+ + + +

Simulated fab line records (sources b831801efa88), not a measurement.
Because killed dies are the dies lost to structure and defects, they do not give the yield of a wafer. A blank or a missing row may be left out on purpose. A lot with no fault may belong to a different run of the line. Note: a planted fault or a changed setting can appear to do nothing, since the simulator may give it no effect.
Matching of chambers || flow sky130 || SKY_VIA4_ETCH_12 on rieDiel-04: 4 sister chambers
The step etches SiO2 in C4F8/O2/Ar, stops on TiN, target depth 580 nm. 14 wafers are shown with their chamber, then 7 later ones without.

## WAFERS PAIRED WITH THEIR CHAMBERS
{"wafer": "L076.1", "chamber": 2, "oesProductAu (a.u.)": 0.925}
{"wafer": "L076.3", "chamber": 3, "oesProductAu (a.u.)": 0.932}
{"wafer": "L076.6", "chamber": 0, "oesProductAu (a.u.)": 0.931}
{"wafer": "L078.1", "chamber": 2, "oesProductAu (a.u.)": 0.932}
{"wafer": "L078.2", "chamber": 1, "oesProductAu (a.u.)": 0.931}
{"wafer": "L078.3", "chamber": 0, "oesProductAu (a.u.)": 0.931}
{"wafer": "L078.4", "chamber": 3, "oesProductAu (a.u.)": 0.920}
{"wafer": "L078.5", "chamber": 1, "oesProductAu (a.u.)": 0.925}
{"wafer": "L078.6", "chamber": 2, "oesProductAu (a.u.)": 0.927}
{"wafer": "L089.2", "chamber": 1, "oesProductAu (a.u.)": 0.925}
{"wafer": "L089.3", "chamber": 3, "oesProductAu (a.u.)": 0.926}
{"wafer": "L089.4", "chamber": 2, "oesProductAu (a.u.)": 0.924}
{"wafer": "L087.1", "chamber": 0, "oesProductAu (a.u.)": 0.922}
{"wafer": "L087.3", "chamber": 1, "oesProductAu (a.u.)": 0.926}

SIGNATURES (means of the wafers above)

+ + + +

Assigned task: Return the lines of the listing above exactly as they appear, starting with the first and stopping after the line that holds "Matching of chambers".

Exercise solution:
Simulated fab line records (sources b831801efa88), not a measurement.
Because killed dies are the dies lost to structure and defects, they do not give the yield of a wafer. A blank or a missing row may be left out on purpose. A lot with no fault may belong to a different run of the line. Note: a planted fault or a changed setting can appear to do nothing, since the simulator may give it no effect.
Matching of chambers || flow sky130 || SKY_VIA4_ETCH_12 on rieDiel-04: 4 sister chambers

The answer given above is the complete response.